Assignment ▸ Up to and including the line with "Flow soi_ring_sensor, 35", restate the records below word for word, beginning with their first line.

Extracted records ▸
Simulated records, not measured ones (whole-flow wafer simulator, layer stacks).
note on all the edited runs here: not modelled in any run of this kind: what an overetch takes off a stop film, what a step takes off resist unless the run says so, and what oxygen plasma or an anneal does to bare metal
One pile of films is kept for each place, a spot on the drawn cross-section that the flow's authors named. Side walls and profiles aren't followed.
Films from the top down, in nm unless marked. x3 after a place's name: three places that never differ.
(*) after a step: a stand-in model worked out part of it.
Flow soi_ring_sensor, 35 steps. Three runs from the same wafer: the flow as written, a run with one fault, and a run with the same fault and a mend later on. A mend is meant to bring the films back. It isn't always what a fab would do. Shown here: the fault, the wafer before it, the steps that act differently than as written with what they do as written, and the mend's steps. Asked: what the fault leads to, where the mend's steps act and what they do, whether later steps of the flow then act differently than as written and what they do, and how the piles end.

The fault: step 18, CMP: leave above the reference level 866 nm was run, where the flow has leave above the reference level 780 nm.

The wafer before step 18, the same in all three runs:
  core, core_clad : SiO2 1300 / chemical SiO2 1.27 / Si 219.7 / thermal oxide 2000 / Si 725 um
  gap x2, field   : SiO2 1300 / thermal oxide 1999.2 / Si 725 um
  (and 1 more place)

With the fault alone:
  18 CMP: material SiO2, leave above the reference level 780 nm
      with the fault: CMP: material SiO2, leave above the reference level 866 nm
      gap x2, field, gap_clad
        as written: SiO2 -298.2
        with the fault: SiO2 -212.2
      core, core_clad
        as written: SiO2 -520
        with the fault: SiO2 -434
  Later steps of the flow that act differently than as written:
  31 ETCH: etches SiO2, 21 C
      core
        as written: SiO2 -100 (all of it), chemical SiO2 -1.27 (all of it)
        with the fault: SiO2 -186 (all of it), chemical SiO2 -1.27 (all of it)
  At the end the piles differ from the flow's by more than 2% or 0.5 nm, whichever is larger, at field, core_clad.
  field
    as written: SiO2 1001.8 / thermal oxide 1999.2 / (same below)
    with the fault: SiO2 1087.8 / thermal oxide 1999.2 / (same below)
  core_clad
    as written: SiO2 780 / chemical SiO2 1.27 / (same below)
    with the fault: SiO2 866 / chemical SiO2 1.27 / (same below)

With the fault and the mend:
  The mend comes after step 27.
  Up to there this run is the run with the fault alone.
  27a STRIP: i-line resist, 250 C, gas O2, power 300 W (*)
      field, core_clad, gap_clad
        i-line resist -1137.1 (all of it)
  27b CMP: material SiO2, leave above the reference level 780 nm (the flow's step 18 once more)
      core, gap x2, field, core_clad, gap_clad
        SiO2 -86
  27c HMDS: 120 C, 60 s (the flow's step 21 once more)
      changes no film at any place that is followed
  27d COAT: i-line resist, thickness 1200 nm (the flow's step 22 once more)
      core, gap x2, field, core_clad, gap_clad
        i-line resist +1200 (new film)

Solution ▸
Simulated records, not measured ones (whole-flow wafer simulator, layer stacks).
note on all the edited runs here: not modelled in any run of this kind: what an overetch takes off a stop film, what a step takes off resist unless the run says so, and what oxygen plasma or an anneal does to bare metal
One pile of films is kept for each place, a spot on the drawn cross-section that the flow's authors named. Side walls and profiles aren't followed.
Films from the top down, in nm unless marked. x3 after a place's name: three places that never differ.
(*) after a step: a stand-in model worked out part of it.
Flow soi_ring_sensor, 35 steps. Three runs from the same wafer: the flow as written, a run with one fault, and a run with the same fault and a mend later on. A mend is meant to bring the films back. It isn't always what a fab would do. Shown here: the fault, the wafer before it, the steps that act differently than as written with what they do as written, and the mend's steps. Asked: what the fault leads to, where the mend's steps act and what they do, whether later steps of the flow then act differently than as written and what they do, and how the piles end.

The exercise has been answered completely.